Top of EXCERPTED DATA

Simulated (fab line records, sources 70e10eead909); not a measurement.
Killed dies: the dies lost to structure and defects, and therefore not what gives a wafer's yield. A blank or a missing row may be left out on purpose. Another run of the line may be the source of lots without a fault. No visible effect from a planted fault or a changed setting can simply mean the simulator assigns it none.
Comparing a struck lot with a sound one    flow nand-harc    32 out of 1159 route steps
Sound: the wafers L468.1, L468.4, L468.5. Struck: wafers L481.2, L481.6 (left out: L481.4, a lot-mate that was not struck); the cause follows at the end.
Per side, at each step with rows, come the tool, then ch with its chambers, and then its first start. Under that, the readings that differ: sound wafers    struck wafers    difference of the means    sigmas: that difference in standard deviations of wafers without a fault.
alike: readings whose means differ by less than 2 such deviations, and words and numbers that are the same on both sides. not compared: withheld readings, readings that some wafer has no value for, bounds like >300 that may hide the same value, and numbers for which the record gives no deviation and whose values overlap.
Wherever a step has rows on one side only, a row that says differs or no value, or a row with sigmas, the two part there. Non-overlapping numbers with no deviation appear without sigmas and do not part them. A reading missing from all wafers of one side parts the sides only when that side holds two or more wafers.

Bottom of EXCERPTED DATA

*REQUIREMENT*. Starting with the line with "Killed dies: the" above and going on through the line with "Per side, at", transcribe every line exactly, both ends included, and add nothing.

*ANSWER SPACE*.
Killed dies: the dies lost to structure and defects, and therefore not what gives a wafer's yield. A blank or a missing row may be left out on purpose. Another run of the line may be the source of lots without a fault. No visible effect from a planted fault or a changed setting can simply mean the simulator assigns it none.
Comparing a struck lot with a sound one    flow nand-harc    32 out of 1159 route steps
Sound: the wafers L468.1, L468.4, L468.5. Struck: wafers L481.2, L481.6 (left out: L481.4, a lot-mate that was not struck); the cause follows at the end.
Per side, at each step with rows, come the tool, then ch with its chambers, and then its first start. Under that, the readings that differ: sound wafers    struck wafers    difference of the means    sigmas: that difference in standard deviations of wafers without a fault.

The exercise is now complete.